WORK ORDER.
Word for word, reproduce all of the entries shown below.

··· DATA PROVIDED

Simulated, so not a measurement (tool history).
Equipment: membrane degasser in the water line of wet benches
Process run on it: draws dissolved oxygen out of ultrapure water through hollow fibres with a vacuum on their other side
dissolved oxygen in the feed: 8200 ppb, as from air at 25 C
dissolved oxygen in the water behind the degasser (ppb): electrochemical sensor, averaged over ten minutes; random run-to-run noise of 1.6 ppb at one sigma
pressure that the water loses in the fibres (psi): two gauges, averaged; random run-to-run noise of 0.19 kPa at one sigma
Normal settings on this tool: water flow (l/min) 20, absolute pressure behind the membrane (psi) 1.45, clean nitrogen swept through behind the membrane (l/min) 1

······

EXERCISE RESPONSE.
Simulated, so not a measurement (tool history).
Equipment: membrane degasser in the water line of wet benches
Process run on it: draws dissolved oxygen out of ultrapure water through hollow fibres with a vacuum on their other side
dissolved oxygen in the feed: 8200 ppb, as from air at 25 C
dissolved oxygen in the water behind the degasser (ppb): electrochemical sensor, averaged over ten minutes; random run-to-run noise of 1.6 ppb at one sigma
pressure that the water loses in the fibres (psi): two gauges, averaged; random run-to-run noise of 0.19 kPa at one sigma
Normal settings on this tool: water flow (l/min) 20, absolute pressure behind the membrane (psi) 1.45, clean nitrogen swept through behind the membrane (l/min) 1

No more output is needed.